Extracted material:
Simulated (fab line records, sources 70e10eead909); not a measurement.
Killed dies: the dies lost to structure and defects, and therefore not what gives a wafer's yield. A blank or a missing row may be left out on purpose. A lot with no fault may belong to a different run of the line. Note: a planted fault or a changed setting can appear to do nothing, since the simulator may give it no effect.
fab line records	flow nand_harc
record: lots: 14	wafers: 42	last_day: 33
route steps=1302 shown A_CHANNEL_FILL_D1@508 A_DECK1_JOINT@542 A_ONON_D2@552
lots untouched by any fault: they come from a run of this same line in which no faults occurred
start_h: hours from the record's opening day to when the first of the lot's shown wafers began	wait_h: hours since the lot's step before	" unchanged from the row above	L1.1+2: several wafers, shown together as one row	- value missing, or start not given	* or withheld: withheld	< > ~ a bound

Work order: Repeat the material exactly. Begin with its first line and end with the line that has "lots untouched by".

Task answer:
Simulated (fab line records, sources 70e10eead909); not a measurement.
Killed dies: the dies lost to structure and defects, and therefore not what gives a wafer's yield. A blank or a missing row may be left out on purpose. A lot with no fault may belong to a different run of the line. Note: a planted fault or a changed setting can appear to do nothing, since the simulator may give it no effect.
fab line records	flow nand_harc
record: lots: 14	wafers: 42	last_day: 33
route steps=1302 shown A_CHANNEL_FILL_D1@508 A_DECK1_JOINT@542 A_ONON_D2@552
lots untouched by any fault: they come from a run of this same line in which no faults occurred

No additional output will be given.